**** Exercise data ****

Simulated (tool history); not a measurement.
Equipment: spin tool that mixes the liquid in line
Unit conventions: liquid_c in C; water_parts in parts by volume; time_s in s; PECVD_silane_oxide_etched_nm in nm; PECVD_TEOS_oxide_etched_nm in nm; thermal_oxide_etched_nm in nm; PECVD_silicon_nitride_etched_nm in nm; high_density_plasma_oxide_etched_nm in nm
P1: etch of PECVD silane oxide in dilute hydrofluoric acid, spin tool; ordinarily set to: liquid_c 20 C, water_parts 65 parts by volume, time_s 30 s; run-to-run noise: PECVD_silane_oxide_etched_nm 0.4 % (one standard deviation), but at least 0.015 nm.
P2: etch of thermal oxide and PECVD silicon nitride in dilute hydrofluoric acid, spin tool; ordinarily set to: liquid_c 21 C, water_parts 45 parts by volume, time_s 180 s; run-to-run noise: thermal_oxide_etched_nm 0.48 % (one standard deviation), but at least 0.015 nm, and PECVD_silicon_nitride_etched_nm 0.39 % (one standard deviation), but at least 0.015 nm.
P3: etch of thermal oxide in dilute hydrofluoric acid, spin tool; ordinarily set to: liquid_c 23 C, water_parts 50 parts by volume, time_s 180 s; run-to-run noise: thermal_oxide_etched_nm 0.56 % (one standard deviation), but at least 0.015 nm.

****

- Required action
Return every line of the listing, word for word.

- Response
Simulated (tool history); not a measurement.
Equipment: spin tool that mixes the liquid in line
Unit conventions: liquid_c in C; water_parts in parts by volume; time_s in s; PECVD_silane_oxide_etched_nm in nm; PECVD_TEOS_oxide_etched_nm in nm; thermal_oxide_etched_nm in nm; PECVD_silicon_nitride_etched_nm in nm; high_density_plasma_oxide_etched_nm in nm
P1: etch of PECVD silane oxide in dilute hydrofluoric acid, spin tool; ordinarily set to: liquid_c 20 C, water_parts 65 parts by volume, time_s 30 s; run-to-run noise: PECVD_silane_oxide_etched_nm 0.4 % (one standard deviation), but at least 0.015 nm.
P2: etch of thermal oxide and PECVD silicon nitride in dilute hydrofluoric acid, spin tool; ordinarily set to: liquid_c 21 C, water_parts 45 parts by volume, time_s 180 s; run-to-run noise: thermal_oxide_etched_nm 0.48 % (one standard deviation), but at least 0.015 nm, and PECVD_silicon_nitride_etched_nm 0.39 % (one standard deviation), but at least 0.015 nm.
P3: etch of thermal oxide in dilute hydrofluoric acid, spin tool; ordinarily set to: liquid_c 23 C, water_parts 50 parts by volume, time_s 180 s; run-to-run noise: thermal_oxide_etched_nm 0.56 % (one standard deviation), but at least 0.015 nm.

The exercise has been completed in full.